» Brief
Please give back, word for word, only the lines starting at the one containing "On each step's" and ending at the one containing "indicates the left." within the material below.

» Data to examine
◆ ◆ ◆ ◆ ◆
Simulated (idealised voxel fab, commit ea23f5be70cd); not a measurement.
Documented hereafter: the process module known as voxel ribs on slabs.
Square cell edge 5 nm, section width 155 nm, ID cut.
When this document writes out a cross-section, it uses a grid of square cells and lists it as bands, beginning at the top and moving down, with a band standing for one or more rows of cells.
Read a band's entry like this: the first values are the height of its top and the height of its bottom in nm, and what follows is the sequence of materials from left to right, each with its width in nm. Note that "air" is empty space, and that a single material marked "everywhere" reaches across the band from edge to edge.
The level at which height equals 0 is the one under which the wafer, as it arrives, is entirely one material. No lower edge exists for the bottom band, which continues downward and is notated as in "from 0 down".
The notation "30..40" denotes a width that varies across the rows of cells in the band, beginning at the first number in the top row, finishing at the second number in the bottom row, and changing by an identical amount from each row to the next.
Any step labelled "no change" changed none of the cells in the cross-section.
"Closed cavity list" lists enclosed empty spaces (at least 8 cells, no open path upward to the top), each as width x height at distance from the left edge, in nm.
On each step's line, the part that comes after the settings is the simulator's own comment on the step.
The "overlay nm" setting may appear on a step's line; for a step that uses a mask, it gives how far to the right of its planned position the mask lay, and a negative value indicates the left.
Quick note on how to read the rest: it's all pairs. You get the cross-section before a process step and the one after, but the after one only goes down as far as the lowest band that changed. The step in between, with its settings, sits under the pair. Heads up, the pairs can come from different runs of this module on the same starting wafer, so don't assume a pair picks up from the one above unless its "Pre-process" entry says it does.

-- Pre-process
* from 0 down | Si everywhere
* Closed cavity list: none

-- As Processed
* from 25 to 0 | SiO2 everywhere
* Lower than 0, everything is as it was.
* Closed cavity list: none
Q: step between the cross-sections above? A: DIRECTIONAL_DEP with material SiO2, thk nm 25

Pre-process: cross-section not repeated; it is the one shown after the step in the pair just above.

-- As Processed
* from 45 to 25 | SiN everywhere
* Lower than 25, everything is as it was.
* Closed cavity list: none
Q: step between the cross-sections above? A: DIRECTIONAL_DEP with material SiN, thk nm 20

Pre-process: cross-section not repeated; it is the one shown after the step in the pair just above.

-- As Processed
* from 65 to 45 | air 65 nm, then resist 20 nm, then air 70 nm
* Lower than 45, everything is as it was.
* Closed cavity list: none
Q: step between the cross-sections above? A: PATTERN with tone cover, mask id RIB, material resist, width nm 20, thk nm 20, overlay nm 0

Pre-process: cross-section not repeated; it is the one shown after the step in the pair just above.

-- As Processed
◆ ◆ ◆ ◆ ◆

» Exercise response
On each step's line, the part that comes after the settings is the simulator's own comment on the step.
The "overlay nm" setting may appear on a step's line; for a step that uses a mask, it gives how far to the right of its planned position the mask lay, and a negative value indicates the left.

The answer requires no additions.